Work item
Please write out exactly the lines of the data below from the line holding "FLOW AS WRITTEN, steps 63 to 123 alone" through the line holding "step 64, CMP", and leave out the rest.

Given entries
******************************
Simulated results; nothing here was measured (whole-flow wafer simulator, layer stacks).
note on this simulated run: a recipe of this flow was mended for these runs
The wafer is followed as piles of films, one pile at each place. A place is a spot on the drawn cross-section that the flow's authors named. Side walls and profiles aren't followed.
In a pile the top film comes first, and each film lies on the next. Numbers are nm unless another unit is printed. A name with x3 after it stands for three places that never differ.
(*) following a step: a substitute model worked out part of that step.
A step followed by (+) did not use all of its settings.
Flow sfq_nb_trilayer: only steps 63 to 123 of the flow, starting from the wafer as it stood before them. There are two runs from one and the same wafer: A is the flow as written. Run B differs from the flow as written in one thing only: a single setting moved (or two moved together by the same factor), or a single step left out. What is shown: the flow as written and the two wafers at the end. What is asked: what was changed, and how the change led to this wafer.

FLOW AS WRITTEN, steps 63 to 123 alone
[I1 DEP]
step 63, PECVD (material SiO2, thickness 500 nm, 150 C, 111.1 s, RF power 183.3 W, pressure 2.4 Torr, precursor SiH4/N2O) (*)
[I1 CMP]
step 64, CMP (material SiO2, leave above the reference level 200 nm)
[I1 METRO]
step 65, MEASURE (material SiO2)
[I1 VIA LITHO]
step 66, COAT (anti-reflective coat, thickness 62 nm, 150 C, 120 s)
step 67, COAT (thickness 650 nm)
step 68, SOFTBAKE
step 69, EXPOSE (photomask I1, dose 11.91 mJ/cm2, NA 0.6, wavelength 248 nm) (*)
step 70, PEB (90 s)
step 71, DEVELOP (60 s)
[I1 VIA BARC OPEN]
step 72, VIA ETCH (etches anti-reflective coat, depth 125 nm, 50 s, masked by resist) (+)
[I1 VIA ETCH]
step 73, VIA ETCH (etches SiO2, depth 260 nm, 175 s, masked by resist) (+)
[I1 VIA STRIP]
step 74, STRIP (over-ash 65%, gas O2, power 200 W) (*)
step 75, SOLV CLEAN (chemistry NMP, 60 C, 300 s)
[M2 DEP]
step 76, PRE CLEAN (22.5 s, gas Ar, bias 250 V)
******************************

Written response
FLOW AS WRITTEN, steps 63 to 123 alone
[I1 DEP]
step 63, PECVD (material SiO2, thickness 500 nm, 150 C, 111.1 s, RF power 183.3 W, pressure 2.4 Torr, precursor SiH4/N2O) (*)
[I1 CMP]
step 64, CMP (material SiO2, leave above the reference level 200 nm)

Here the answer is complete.